*** Exercise data Section Begins ***

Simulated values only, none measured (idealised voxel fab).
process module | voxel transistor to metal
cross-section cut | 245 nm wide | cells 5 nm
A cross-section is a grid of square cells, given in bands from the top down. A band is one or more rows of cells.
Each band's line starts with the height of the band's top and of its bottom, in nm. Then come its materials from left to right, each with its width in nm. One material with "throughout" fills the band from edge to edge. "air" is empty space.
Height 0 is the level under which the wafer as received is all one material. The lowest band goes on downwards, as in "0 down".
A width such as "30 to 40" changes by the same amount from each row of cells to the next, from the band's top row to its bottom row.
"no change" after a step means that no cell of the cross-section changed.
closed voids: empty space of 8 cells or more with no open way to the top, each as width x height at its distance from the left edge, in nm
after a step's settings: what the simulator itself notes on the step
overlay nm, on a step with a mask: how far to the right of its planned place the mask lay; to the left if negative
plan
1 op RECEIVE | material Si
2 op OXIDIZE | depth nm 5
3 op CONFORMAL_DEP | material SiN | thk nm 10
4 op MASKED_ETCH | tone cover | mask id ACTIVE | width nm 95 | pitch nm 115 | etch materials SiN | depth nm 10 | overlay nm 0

*** Exercise data Section Ends ***

• [Exercise]
Reproduce the data shown above in its entirety, keeping each word as it is.

• [Response area]
Simulated values only, none measured (idealised voxel fab).
process module | voxel transistor to metal
cross-section cut | 245 nm wide | cells 5 nm
A cross-section is a grid of square cells, given in bands from the top down. A band is one or more rows of cells.
Each band's line starts with the height of the band's top and of its bottom, in nm. Then come its materials from left to right, each with its width in nm. One material with "throughout" fills the band from edge to edge. "air" is empty space.
Height 0 is the level under which the wafer as received is all one material. The lowest band goes on downwards, as in "0 down".
A width such as "30 to 40" changes by the same amount from each row of cells to the next, from the band's top row to its bottom row.
"no change" after a step means that no cell of the cross-section changed.
closed voids: empty space of 8 cells or more with no open way to the top, each as width x height at its distance from the left edge, in nm
after a step's settings: what the simulator itself notes on the step
overlay nm, on a step with a mask: how far to the right of its planned place the mask lay; to the left if negative
plan
1 op RECEIVE | material Si
2 op OXIDIZE | depth nm 5
3 op CONFORMAL_DEP | material SiN | thk nm 10
4 op MASKED_ETCH | tone cover | mask id ACTIVE | width nm 95 | pitch nm 115 | etch materials SiN | depth nm 10 | overlay nm 0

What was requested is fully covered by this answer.